* _WORK ITEM_
From the data below, repeat exactly the lines from the line with "Each place is" to the line with "[L0 BARC OPEN]", both included.

* _EXTRACTED INFORMATION_
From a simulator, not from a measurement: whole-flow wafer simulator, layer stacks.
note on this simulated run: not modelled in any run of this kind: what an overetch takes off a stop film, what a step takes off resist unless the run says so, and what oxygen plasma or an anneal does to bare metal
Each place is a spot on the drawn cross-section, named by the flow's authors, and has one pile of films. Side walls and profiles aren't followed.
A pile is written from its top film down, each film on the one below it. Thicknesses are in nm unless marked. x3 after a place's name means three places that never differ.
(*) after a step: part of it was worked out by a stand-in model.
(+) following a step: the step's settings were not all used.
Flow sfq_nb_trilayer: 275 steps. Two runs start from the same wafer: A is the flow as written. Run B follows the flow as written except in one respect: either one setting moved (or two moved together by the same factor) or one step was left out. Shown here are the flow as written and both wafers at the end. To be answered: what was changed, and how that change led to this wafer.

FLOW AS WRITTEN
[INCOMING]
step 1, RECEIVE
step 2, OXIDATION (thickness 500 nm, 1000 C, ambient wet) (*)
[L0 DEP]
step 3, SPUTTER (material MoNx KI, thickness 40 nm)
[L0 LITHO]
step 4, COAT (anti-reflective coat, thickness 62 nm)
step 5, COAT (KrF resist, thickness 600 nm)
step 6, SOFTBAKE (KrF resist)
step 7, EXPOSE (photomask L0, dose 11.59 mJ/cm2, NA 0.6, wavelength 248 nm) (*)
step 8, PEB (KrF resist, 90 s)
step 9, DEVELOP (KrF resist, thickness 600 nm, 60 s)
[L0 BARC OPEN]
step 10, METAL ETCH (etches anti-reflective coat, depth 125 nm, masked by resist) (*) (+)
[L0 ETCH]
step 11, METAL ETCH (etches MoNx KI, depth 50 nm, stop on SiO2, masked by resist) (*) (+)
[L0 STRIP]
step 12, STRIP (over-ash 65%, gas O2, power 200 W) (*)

* _TASK RESPONSE_
Each place is a spot on the drawn cross-section, named by the flow's authors, and has one pile of films. Side walls and profiles aren't followed.
A pile is written from its top film down, each film on the one below it. Thicknesses are in nm unless marked. x3 after a place's name means three places that never differ.
(*) after a step: part of it was worked out by a stand-in model.
(+) following a step: the step's settings were not all used.
Flow sfq_nb_trilayer: 275 steps. Two runs start from the same wafer: A is the flow as written. Run B follows the flow as written except in one respect: either one setting moved (or two moved together by the same factor) or one step was left out. Shown here are the flow as written and both wafers at the end. To be answered: what was changed, and how that change led to this wafer.

FLOW AS WRITTEN
[INCOMING]
step 1, RECEIVE
step 2, OXIDATION (thickness 500 nm, 1000 C, ambient wet) (*)
[L0 DEP]
step 3, SPUTTER (material MoNx KI, thickness 40 nm)
[L0 LITHO]
step 4, COAT (anti-reflective coat, thickness 62 nm)
step 5, COAT (KrF resist, thickness 600 nm)
step 6, SOFTBAKE (KrF resist)
step 7, EXPOSE (photomask L0, dose 11.59 mJ/cm2, NA 0.6, wavelength 248 nm) (*)
step 8, PEB (KrF resist, 90 s)
step 9, DEVELOP (KrF resist, thickness 600 nm, 60 s)
[L0 BARC OPEN]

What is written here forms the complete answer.